Task item:
Within the entries below, find the portion that opens with the line containing "S2: pressure of" and closes with the line containing "8D,48.9,150,15.9,92,1,9,408,500.5,427.3,426.7,58.9,134.98". Retype that portion exactly and only.

★ ★ ★ ★ ★ ★ ★

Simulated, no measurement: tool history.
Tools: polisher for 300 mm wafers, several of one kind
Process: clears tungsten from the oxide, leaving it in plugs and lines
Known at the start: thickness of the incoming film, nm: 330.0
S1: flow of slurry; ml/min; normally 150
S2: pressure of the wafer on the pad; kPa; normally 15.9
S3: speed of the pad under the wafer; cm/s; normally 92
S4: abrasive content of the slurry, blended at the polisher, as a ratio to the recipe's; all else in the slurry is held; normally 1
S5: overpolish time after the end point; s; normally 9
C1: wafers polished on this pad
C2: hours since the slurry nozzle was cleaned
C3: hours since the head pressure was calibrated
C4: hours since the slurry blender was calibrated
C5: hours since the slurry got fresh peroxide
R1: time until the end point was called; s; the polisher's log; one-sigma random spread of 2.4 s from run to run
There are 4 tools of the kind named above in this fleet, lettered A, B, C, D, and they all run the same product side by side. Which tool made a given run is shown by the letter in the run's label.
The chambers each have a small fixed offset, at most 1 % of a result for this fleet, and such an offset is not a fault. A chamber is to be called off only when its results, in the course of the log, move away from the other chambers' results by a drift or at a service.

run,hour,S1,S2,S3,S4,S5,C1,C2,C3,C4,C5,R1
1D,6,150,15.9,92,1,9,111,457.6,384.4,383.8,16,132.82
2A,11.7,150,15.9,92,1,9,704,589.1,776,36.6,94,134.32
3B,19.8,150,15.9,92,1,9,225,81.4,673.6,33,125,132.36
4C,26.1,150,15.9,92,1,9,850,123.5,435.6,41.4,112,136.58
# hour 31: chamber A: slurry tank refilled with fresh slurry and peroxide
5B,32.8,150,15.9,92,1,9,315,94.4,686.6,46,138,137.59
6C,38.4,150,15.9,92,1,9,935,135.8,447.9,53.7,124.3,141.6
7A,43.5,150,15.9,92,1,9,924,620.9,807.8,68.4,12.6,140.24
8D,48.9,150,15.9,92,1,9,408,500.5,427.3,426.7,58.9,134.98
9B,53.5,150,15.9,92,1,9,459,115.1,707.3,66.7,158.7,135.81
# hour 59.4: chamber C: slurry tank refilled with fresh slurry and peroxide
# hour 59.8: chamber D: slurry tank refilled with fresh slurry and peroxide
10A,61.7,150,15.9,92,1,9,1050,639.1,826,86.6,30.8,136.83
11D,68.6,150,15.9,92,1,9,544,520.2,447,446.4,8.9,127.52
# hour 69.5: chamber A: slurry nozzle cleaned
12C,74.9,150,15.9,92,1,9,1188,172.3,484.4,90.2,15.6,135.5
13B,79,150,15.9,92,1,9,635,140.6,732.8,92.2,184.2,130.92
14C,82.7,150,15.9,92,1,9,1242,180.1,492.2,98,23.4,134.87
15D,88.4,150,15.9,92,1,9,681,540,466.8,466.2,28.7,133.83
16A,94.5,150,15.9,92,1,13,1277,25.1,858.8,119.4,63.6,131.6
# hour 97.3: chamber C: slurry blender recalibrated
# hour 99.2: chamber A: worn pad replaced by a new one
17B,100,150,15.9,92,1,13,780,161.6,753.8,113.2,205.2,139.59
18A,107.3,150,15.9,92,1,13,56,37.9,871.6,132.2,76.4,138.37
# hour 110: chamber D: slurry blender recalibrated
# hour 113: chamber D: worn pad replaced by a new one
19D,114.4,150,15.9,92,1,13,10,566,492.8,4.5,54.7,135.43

★ ★ ★ ★ ★ ★ ★

Response:
S2: pressure of the wafer on the pad; kPa; normally 15.9
S3: speed of the pad under the wafer; cm/s; normally 92
S4: abrasive content of the slurry, blended at the polisher, as a ratio to the recipe's; all else in the slurry is held; normally 1
S5: overpolish time after the end point; s; normally 9
C1: wafers polished on this pad
C2: hours since the slurry nozzle was cleaned
C3: hours since the head pressure was calibrated
C4: hours since the slurry blender was calibrated
C5: hours since the slurry got fresh peroxide
R1: time until the end point was called; s; the polisher's log; one-sigma random spread of 2.4 s from run to run
There are 4 tools of the kind named above in this fleet, lettered A, B, C, D, and they all run the same product side by side. Which tool made a given run is shown by the letter in the run's label.
The chambers each have a small fixed offset, at most 1 % of a result for this fleet, and such an offset is not a fault. A chamber is to be called off only when its results, in the course of the log, move away from the other chambers' results by a drift or at a service.

run,hour,S1,S2,S3,S4,S5,C1,C2,C3,C4,C5,R1
1D,6,150,15.9,92,1,9,111,457.6,384.4,383.8,16,132.82
2A,11.7,150,15.9,92,1,9,704,589.1,776,36.6,94,134.32
3B,19.8,150,15.9,92,1,9,225,81.4,673.6,33,125,132.36
4C,26.1,150,15.9,92,1,9,850,123.5,435.6,41.4,112,136.58
# hour 31: chamber A: slurry tank refilled with fresh slurry and peroxide
5B,32.8,150,15.9,92,1,9,315,94.4,686.6,46,138,137.59
6C,38.4,150,15.9,92,1,9,935,135.8,447.9,53.7,124.3,141.6
7A,43.5,150,15.9,92,1,9,924,620.9,807.8,68.4,12.6,140.24
8D,48.9,150,15.9,92,1,9,408,500.5,427.3,426.7,58.9,134.98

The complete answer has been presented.